※

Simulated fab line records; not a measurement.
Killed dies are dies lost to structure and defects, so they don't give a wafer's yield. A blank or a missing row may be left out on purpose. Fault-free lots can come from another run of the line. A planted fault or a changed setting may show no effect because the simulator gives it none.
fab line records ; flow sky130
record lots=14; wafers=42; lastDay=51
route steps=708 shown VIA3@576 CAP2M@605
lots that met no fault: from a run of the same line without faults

※

Return the whole listing, keeping each word as it stands.

Simulated fab line records; not a measurement.
Killed dies are dies lost to structure and defects, so they don't give a wafer's yield. A blank or a missing row may be left out on purpose. Fault-free lots can come from another run of the line. A planted fault or a changed setting may show no effect because the simulator gives it none.
fab line records ; flow sky130
record lots=14; wafers=42; lastDay=51
route steps=708 shown VIA3@576 CAP2M@605
lots that met no fault: from a run of the same line without faults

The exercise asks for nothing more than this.